# # #
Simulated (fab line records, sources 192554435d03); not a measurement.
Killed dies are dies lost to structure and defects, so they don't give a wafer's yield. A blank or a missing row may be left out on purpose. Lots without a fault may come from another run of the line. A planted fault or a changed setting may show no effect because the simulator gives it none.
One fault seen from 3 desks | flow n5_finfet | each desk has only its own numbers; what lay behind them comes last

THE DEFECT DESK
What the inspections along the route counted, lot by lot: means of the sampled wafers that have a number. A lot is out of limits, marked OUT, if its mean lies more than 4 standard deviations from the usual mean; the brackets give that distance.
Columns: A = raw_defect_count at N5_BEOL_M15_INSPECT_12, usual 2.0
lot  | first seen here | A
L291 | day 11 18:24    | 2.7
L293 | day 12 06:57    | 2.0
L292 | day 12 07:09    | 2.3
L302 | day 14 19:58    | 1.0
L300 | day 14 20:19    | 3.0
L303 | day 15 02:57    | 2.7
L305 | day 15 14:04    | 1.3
# # #

» WORK ORDER: When you repeat the lines, start with the first line of the material and end with the line that contains "L303 | day 15", keeping both and reproducing each exactly, with nothing added.

» YOUR SOLUTION:
Simulated (fab line records, sources 192554435d03); not a measurement.
Killed dies are dies lost to structure and defects, so they don't give a wafer's yield. A blank or a missing row may be left out on purpose. Lots without a fault may come from another run of the line. A planted fault or a changed setting may show no effect because the simulator gives it none.
One fault seen from 3 desks | flow n5_finfet | each desk has only its own numbers; what lay behind them comes last

THE DEFECT DESK
What the inspections along the route counted, lot by lot: means of the sampled wafers that have a number. A lot is out of limits, marked OUT, if its mean lies more than 4 standard deviations from the usual mean; the brackets give that distance.
Columns: A = raw_defect_count at N5_BEOL_M15_INSPECT_12, usual 2.0
lot  | first seen here | A
L291 | day 11 18:24    | 2.7
L293 | day 12 06:57    | 2.0
L292 | day 12 07:09    | 2.3
L302 | day 14 19:58    | 1.0
L300 | day 14 20:19    | 3.0
L303 | day 15 02:57    | 2.7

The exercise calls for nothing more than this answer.